DATA PROVIDED:
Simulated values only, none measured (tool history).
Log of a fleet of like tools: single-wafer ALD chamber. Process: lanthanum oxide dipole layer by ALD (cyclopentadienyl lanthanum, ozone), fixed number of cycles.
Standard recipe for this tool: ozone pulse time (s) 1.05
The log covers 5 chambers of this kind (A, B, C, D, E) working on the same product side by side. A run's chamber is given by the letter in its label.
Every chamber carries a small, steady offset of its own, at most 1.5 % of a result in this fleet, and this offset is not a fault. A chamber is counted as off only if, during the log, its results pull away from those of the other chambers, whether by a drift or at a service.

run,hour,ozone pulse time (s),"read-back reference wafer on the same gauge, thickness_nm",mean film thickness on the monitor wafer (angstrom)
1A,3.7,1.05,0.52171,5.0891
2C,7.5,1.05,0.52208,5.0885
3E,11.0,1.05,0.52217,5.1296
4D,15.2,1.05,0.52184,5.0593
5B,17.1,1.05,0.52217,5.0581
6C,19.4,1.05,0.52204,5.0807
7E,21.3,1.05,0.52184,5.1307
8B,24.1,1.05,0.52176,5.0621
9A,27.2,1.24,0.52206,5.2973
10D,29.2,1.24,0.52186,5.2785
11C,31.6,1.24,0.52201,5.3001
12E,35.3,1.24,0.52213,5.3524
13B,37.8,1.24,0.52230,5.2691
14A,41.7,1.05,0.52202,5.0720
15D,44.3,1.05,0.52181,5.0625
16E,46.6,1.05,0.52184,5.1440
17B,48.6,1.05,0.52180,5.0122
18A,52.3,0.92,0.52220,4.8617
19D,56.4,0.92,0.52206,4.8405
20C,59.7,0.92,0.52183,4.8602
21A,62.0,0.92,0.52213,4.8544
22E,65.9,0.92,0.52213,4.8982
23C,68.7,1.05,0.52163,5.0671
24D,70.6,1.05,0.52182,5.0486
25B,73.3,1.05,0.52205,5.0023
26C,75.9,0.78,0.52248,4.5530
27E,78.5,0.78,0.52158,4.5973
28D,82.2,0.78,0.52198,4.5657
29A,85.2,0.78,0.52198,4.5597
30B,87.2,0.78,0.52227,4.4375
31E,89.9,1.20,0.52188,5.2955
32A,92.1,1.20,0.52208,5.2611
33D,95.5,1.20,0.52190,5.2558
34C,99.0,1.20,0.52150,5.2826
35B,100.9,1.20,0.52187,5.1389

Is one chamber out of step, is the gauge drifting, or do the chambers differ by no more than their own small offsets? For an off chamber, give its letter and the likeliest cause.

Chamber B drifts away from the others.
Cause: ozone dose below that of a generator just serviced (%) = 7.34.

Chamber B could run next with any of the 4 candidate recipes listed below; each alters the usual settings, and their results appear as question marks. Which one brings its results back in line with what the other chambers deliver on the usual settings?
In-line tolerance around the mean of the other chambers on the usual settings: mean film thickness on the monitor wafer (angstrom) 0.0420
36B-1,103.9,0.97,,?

ASSIGNMENT: Transcribe verbatim. Cover the lines from the first line of the entries above to the line containing "12E,35.3,1.24,0.52213,5.3524", inclusive.

RESPONSE AREA:
Simulated values only, none measured (tool history).
Log of a fleet of like tools: single-wafer ALD chamber. Process: lanthanum oxide dipole layer by ALD (cyclopentadienyl lanthanum, ozone), fixed number of cycles.
Standard recipe for this tool: ozone pulse time (s) 1.05
The log covers 5 chambers of this kind (A, B, C, D, E) working on the same product side by side. A run's chamber is given by the letter in its label.
Every chamber carries a small, steady offset of its own, at most 1.5 % of a result in this fleet, and this offset is not a fault. A chamber is counted as off only if, during the log, its results pull away from those of the other chambers, whether by a drift or at a service.

run,hour,ozone pulse time (s),"read-back reference wafer on the same gauge, thickness_nm",mean film thickness on the monitor wafer (angstrom)
1A,3.7,1.05,0.52171,5.0891
2C,7.5,1.05,0.52208,5.0885
3E,11.0,1.05,0.52217,5.1296
4D,15.2,1.05,0.52184,5.0593
5B,17.1,1.05,0.52217,5.0581
6C,19.4,1.05,0.52204,5.0807
7E,21.3,1.05,0.52184,5.1307
8B,24.1,1.05,0.52176,5.0621
9A,27.2,1.24,0.52206,5.2973
10D,29.2,1.24,0.52186,5.2785
11C,31.6,1.24,0.52201,5.3001
12E,35.3,1.24,0.52213,5.3524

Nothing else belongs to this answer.